---------- Extracted records

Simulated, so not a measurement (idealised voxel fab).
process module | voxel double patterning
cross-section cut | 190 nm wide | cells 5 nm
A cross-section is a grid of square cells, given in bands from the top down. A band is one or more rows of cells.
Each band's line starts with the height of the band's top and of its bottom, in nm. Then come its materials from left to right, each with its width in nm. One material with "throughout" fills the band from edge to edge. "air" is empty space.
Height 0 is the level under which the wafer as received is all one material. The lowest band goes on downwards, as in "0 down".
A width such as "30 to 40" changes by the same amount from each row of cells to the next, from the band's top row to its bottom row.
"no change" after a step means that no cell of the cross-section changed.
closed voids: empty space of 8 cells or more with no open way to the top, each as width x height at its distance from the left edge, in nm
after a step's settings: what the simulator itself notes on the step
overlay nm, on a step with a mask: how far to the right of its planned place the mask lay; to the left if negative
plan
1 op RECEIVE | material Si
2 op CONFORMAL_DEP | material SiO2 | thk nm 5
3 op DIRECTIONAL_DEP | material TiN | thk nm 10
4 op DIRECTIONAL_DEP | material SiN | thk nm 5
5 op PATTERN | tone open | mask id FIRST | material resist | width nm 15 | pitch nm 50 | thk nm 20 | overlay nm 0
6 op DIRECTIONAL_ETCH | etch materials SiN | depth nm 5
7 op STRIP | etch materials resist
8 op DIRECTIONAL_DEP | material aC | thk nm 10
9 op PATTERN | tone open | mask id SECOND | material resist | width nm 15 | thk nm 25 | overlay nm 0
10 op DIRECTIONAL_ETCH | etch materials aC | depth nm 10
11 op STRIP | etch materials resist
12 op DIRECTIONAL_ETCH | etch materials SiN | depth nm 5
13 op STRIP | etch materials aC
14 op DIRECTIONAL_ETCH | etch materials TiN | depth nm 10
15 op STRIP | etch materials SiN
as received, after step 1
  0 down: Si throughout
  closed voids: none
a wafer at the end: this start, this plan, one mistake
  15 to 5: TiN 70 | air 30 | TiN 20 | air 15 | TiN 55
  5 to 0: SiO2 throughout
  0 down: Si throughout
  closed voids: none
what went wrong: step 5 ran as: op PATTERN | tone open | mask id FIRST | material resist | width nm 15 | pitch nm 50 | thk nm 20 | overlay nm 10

--------------------

• [Exercise]:
Taking the records from the top, repeat each line exactly until you have repeated the line that contains "A cross-section is".

• [Answer area]:
Simulated, so not a measurement (idealised voxel fab).
process module | voxel double patterning
cross-section cut | 190 nm wide | cells 5 nm
A cross-section is a grid of square cells, given in bands from the top down. A band is one or more rows of cells.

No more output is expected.